■ Given entries
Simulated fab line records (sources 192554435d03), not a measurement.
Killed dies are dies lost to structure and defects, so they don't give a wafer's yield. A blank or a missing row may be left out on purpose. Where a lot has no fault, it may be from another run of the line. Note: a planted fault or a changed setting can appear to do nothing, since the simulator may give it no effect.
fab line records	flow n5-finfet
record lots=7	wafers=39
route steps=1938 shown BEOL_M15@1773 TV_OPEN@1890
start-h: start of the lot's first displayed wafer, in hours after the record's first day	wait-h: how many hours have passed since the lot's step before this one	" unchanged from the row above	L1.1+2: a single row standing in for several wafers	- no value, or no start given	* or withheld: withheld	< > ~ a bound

■ Work instruction
The data above should be returned exactly as written.

■ Task response
Simulated fab line records (sources 192554435d03), not a measurement.
Killed dies are dies lost to structure and defects, so they don't give a wafer's yield. A blank or a missing row may be left out on purpose. Where a lot has no fault, it may be from another run of the line. Note: a planted fault or a changed setting can appear to do nothing, since the simulator may give it no effect.
fab line records	flow n5-finfet
record lots=7	wafers=39
route steps=1938 shown BEOL_M15@1773 TV_OPEN@1890
start-h: start of the lot's first displayed wafer, in hours after the record's first day	wait-h: how many hours have passed since the lot's step before this one	" unchanged from the row above	L1.1+2: a single row standing in for several wafers	- no value, or no start given	* or withheld: withheld	< > ~ a bound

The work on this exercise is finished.